■ WORK TASK:
Exactly as they appear, copy the lines from the start of the entries below to the line containing "3 op DIRECTIONAL_DEP", both ends included.

-- RECORDS SUPPLIED follows --

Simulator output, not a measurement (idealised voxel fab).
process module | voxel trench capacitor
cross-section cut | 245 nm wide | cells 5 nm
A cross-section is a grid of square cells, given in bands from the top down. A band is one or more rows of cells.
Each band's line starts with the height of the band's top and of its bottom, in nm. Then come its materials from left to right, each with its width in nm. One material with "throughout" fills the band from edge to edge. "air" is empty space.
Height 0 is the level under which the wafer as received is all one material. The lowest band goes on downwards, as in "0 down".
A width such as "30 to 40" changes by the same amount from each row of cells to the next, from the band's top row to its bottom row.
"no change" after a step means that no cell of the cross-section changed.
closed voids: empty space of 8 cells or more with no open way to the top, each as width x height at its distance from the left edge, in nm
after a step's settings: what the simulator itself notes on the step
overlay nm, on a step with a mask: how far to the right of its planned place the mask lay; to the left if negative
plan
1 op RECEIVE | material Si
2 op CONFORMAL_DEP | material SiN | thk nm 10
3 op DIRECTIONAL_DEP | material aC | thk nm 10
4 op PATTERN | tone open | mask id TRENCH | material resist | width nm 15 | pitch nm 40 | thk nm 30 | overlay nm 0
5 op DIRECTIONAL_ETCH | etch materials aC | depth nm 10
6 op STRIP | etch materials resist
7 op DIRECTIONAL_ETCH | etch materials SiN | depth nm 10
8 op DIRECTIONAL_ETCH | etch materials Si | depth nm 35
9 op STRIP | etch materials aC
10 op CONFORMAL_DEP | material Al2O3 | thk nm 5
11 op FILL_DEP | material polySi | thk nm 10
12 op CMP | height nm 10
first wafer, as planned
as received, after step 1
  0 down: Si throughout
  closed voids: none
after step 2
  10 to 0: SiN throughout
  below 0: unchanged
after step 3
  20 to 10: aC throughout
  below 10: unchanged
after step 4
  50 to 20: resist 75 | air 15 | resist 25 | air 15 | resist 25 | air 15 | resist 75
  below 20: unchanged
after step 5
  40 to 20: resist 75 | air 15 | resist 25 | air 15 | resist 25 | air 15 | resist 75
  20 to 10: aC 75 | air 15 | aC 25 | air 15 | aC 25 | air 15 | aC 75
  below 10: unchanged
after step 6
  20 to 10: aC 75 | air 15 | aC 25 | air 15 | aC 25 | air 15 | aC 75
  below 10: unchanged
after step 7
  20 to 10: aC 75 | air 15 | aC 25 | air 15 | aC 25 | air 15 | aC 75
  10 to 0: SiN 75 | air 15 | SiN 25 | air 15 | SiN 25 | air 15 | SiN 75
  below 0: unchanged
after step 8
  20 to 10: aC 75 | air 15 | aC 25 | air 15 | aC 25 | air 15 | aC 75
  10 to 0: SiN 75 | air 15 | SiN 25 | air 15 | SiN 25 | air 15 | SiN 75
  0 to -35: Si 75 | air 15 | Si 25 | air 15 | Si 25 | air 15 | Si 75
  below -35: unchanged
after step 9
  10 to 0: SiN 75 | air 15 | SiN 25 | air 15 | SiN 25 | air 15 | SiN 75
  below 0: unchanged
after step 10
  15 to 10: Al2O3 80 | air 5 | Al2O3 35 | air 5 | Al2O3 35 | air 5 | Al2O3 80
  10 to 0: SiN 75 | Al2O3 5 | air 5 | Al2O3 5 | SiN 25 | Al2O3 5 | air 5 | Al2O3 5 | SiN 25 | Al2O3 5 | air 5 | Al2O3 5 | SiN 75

-- RECORDS SUPPLIED concluded --

■ ANSWER BOX:
Simulator output, not a measurement (idealised voxel fab).
process module | voxel trench capacitor
cross-section cut | 245 nm wide | cells 5 nm
A cross-section is a grid of square cells, given in bands from the top down. A band is one or more rows of cells.
Each band's line starts with the height of the band's top and of its bottom, in nm. Then come its materials from left to right, each with its width in nm. One material with "throughout" fills the band from edge to edge. "air" is empty space.
Height 0 is the level under which the wafer as received is all one material. The lowest band goes on downwards, as in "0 down".
A width such as "30 to 40" changes by the same amount from each row of cells to the next, from the band's top row to its bottom row.
"no change" after a step means that no cell of the cross-section changed.
closed voids: empty space of 8 cells or more with no open way to the top, each as width x height at its distance from the left edge, in nm
after a step's settings: what the simulator itself notes on the step
overlay nm, on a step with a mask: how far to the right of its planned place the mask lay; to the left if negative
plan
1 op RECEIVE | material Si
2 op CONFORMAL_DEP | material SiN | thk nm 10
3 op DIRECTIONAL_DEP | material aC | thk nm 10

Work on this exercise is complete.